• _Brief_
Transcribe word for word the lines below from the line with "A cross-section is" through the line with "from 70 to 65: SiCN throughout", ends included.

• _Record excerpts_
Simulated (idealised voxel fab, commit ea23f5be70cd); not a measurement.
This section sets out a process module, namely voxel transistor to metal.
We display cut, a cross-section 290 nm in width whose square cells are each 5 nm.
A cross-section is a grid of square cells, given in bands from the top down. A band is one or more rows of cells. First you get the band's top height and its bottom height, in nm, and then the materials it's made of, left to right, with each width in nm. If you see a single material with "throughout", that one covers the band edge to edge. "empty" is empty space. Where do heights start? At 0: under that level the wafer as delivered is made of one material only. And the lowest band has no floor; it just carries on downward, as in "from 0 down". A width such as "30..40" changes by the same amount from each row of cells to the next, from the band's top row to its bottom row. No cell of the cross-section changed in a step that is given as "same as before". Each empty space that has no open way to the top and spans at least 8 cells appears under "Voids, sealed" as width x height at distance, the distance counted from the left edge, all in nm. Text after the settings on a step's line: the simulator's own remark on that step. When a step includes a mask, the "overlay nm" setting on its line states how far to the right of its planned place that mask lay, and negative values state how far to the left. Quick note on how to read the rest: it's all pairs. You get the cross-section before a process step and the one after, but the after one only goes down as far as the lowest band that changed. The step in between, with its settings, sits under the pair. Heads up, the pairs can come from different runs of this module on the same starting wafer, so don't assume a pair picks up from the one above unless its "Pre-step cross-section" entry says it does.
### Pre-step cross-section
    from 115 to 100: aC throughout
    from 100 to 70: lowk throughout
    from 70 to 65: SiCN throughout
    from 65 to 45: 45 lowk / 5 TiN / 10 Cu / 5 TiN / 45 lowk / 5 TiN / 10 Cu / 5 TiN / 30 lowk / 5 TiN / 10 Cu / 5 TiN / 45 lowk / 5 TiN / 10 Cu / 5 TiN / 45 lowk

• _Result_
A cross-section is a grid of square cells, given in bands from the top down. A band is one or more rows of cells. First you get the band's top height and its bottom height, in nm, and then the materials it's made of, left to right, with each width in nm. If you see a single material with "throughout", that one covers the band edge to edge. "empty" is empty space. Where do heights start? At 0: under that level the wafer as delivered is made of one material only. And the lowest band has no floor; it just carries on downward, as in "from 0 down". A width such as "30..40" changes by the same amount from each row of cells to the next, from the band's top row to its bottom row. No cell of the cross-section changed in a step that is given as "same as before". Each empty space that has no open way to the top and spans at least 8 cells appears under "Voids, sealed" as width x height at distance, the distance counted from the left edge, all in nm. Text after the settings on a step's line: the simulator's own remark on that step. When a step includes a mask, the "overlay nm" setting on its line states how far to the right of its planned place that mask lay, and negative values state how far to the left. Quick note on how to read the rest: it's all pairs. You get the cross-section before a process step and the one after, but the after one only goes down as far as the lowest band that changed. The step in between, with its settings, sits under the pair. Heads up, the pairs can come from different runs of this module on the same starting wafer, so don't assume a pair picks up from the one above unless its "Pre-step cross-section" entry says it does.
### Pre-step cross-section
    from 115 to 100: aC throughout
    from 100 to 70: lowk throughout
    from 70 to 65: SiCN throughout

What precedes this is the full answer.